━━━ Dataset excerpts
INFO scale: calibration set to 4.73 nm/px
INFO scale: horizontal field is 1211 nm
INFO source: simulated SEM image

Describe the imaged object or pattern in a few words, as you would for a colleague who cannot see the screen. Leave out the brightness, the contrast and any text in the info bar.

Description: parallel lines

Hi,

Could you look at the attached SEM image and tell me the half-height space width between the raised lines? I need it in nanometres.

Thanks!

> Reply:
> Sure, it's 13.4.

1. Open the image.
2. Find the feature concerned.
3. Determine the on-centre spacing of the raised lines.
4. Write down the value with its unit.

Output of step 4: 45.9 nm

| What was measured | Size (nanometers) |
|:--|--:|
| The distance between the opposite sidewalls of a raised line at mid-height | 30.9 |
━━━━━━

» Work task:
Return nothing but the lines from the top of the records above through the line that has "INFO source: simulated SEM image". Keep each one exact.

» Task output:
INFO scale: calibration set to 4.73 nm/px
INFO scale: horizontal field is 1211 nm
INFO source: simulated SEM image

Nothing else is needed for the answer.